══ Information ══

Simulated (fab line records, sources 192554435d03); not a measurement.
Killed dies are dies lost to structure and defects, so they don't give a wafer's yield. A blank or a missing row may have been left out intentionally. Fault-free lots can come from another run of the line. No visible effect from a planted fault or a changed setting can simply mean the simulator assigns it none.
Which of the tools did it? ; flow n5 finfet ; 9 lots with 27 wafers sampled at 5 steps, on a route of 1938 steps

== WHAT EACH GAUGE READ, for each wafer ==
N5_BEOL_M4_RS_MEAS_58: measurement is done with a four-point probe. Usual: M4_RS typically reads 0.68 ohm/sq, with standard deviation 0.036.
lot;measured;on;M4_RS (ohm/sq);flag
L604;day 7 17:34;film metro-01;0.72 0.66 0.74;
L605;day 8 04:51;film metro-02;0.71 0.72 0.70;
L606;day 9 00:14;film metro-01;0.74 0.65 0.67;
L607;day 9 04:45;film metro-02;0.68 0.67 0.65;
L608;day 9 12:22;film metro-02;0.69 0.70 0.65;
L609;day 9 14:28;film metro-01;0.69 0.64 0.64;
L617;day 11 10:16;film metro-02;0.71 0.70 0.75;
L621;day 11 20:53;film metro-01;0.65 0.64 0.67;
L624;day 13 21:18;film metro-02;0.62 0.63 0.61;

═══

-- Requirement --
In the data above, find the line with "L617;day 11 10:16;film" and the line with "L621;day 11 20:53;film". Retype both, plus every line between them, exactly.

-- Written answer --
L617;day 11 10:16;film metro-02;0.71 0.70 0.75;
L621;day 11 20:53;film metro-01;0.65 0.64 0.67;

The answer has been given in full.